**Assignment**
For the data below, restate word for word only the lines from the line containing "6) op STRIP | etch materials resist" through the line containing "10) op CONFORMAL_DEP", both ends included.

[[ Provided information open ]]
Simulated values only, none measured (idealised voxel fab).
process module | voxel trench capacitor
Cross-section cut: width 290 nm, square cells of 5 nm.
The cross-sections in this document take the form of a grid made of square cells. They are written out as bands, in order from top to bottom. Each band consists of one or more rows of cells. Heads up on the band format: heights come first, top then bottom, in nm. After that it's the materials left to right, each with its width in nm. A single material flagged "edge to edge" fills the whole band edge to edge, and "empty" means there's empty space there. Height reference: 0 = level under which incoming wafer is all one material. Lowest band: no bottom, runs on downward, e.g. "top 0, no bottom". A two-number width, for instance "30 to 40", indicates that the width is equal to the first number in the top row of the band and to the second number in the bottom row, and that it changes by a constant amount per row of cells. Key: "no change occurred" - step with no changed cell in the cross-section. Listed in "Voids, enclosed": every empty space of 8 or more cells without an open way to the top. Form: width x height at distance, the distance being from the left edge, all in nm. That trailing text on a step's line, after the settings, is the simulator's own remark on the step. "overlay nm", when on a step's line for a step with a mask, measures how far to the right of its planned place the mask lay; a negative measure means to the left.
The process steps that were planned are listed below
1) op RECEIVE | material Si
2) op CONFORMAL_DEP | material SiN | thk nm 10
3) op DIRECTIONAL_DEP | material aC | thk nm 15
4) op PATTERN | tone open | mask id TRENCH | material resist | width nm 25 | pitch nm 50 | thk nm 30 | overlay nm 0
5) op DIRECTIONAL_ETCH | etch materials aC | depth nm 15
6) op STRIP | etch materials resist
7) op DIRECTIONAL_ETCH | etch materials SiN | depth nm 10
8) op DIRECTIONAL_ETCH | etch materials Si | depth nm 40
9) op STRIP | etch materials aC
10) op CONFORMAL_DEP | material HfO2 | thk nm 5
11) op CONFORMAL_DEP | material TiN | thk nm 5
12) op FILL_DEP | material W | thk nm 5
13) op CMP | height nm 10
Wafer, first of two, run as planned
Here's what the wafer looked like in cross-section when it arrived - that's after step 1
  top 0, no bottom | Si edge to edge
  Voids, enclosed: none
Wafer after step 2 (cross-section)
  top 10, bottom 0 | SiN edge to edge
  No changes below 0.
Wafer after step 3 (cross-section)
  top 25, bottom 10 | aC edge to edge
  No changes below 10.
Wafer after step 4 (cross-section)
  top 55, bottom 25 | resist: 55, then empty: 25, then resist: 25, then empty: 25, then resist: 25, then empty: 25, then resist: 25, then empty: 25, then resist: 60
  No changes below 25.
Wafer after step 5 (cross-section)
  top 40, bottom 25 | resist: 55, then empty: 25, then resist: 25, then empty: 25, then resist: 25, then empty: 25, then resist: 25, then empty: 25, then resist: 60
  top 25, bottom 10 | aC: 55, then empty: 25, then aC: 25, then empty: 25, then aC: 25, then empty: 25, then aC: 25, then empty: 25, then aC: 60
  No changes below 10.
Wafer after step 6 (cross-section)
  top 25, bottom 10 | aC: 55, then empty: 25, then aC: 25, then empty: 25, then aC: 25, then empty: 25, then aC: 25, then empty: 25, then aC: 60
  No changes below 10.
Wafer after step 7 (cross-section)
[[ Provided information closed ]]

**Your solution**
6) op STRIP | etch materials resist
7) op DIRECTIONAL_ETCH | etch materials SiN | depth nm 10
8) op DIRECTIONAL_ETCH | etch materials Si | depth nm 40
9) op STRIP | etch materials aC
10) op CONFORMAL_DEP | material HfO2 | thk nm 5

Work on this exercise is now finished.